■ ■ ■ ■ ■
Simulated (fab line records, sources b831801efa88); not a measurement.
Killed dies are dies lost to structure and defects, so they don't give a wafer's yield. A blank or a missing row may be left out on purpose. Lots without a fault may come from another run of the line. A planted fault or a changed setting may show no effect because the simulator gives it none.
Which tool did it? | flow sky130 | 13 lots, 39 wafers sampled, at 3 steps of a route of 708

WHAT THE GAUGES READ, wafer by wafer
■ ■ ■ ■ ■

Work instruction: What is needed here is an exact reproduction of all the entries.

Answer section:
Simulated (fab line records, sources b831801efa88); not a measurement.
Killed dies are dies lost to structure and defects, so they don't give a wafer's yield. A blank or a missing row may be left out on purpose. Lots without a fault may come from another run of the line. A planted fault or a changed setting may show no effect because the simulator gives it none.
Which tool did it? | flow sky130 | 13 lots, 39 wafers sampled, at 3 steps of a route of 708

WHAT THE GAUGES READ, wafer by wafer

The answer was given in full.